▶ _Extracted data_:
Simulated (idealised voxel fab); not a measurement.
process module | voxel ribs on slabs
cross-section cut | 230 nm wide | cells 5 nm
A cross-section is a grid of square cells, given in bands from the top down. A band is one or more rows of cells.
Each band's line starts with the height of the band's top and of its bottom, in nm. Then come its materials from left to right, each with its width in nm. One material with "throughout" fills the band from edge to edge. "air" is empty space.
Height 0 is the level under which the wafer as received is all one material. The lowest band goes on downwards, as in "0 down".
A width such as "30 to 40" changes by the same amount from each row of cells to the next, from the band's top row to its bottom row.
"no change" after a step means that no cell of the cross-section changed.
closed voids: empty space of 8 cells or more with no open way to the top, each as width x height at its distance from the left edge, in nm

▶ _Assignment_: Transcribe each of the records verbatim.

▶ _Exercise answer_:
Simulated (idealised voxel fab); not a measurement.
process module | voxel ribs on slabs
cross-section cut | 230 nm wide | cells 5 nm
A cross-section is a grid of square cells, given in bands from the top down. A band is one or more rows of cells.
Each band's line starts with the height of the band's top and of its bottom, in nm. Then come its materials from left to right, each with its width in nm. One material with "throughout" fills the band from edge to edge. "air" is empty space.
Height 0 is the level under which the wafer as received is all one material. The lowest band goes on downwards, as in "0 down".
A width such as "30 to 40" changes by the same amount from each row of cells to the next, from the band's top row to its bottom row.
"no change" after a step means that no cell of the cross-section changed.
closed voids: empty space of 8 cells or more with no open way to the top, each as width x height at its distance from the left edge, in nm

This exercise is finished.